== Work instruction ==
Nothing but the lines from the start of the records below through the line that has "top and bottom" should appear, each exactly as given.

== Material shown ==
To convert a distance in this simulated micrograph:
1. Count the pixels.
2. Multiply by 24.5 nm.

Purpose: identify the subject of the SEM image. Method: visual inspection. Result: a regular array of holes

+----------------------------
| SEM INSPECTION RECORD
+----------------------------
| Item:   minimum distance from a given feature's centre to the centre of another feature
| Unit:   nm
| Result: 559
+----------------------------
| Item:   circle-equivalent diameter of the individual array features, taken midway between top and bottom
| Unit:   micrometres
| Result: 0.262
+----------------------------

== Response area ==
To convert a distance in this simulated micrograph:
1. Count the pixels.
2. Multiply by 24.5 nm.

Purpose: identify the subject of the SEM image. Method: visual inspection. Result: a regular array of holes

+----------------------------
| SEM INSPECTION RECORD
+----------------------------
| Item:   minimum distance from a given feature's centre to the centre of another feature
| Unit:   nm
| Result: 559
+----------------------------
| Item:   circle-equivalent diameter of the individual array features, taken midway between top and bottom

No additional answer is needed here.